# Work order:
Word for word, restate the entries below from their first line through the line that contains "day 65 06:26".

--------------------------------
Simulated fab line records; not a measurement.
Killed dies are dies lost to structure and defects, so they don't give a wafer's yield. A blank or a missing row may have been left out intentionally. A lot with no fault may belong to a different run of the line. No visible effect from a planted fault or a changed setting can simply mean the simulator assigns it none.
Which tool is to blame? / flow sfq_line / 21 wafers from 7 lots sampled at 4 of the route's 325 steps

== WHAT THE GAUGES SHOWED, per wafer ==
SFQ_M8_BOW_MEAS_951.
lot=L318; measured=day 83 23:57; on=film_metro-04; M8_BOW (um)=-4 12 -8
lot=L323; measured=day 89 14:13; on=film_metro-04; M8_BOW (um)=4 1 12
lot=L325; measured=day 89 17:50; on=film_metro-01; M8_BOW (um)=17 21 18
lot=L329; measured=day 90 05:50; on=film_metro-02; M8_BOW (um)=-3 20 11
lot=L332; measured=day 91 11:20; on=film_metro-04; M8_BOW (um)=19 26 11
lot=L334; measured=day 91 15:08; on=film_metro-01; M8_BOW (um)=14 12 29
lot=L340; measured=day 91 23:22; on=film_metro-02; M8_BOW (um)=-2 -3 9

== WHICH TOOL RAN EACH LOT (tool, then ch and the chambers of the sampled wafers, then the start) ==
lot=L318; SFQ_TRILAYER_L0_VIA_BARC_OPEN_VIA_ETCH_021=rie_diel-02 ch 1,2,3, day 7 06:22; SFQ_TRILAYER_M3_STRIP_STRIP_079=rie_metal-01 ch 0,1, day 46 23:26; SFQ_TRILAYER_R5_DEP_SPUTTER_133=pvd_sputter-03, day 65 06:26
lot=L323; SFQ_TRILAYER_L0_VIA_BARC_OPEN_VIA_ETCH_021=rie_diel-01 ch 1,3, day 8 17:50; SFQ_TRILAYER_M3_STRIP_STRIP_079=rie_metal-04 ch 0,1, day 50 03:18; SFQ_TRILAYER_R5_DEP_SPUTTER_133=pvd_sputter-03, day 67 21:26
--------------------------------

# Task solution:
Simulated fab line records; not a measurement.
Killed dies are dies lost to structure and defects, so they don't give a wafer's yield. A blank or a missing row may have been left out intentionally. A lot with no fault may belong to a different run of the line. No visible effect from a planted fault or a changed setting can simply mean the simulator assigns it none.
Which tool is to blame? / flow sfq_line / 21 wafers from 7 lots sampled at 4 of the route's 325 steps

== WHAT THE GAUGES SHOWED, per wafer ==
SFQ_M8_BOW_MEAS_951.
lot=L318; measured=day 83 23:57; on=film_metro-04; M8_BOW (um)=-4 12 -8
lot=L323; measured=day 89 14:13; on=film_metro-04; M8_BOW (um)=4 1 12
lot=L325; measured=day 89 17:50; on=film_metro-01; M8_BOW (um)=17 21 18
lot=L329; measured=day 90 05:50; on=film_metro-02; M8_BOW (um)=-3 20 11
lot=L332; measured=day 91 11:20; on=film_metro-04; M8_BOW (um)=19 26 11
lot=L334; measured=day 91 15:08; on=film_metro-01; M8_BOW (um)=14 12 29
lot=L340; measured=day 91 23:22; on=film_metro-02; M8_BOW (um)=-2 -3 9

== WHICH TOOL RAN EACH LOT (tool, then ch and the chambers of the sampled wafers, then the start) ==
lot=L318; SFQ_TRILAYER_L0_VIA_BARC_OPEN_VIA_ETCH_021=rie_diel-02 ch 1,2,3, day 7 06:22; SFQ_TRILAYER_M3_STRIP_STRIP_079=rie_metal-01 ch 0,1, day 46 23:26; SFQ_TRILAYER_R5_DEP_SPUTTER_133=pvd_sputter-03, day 65 06:26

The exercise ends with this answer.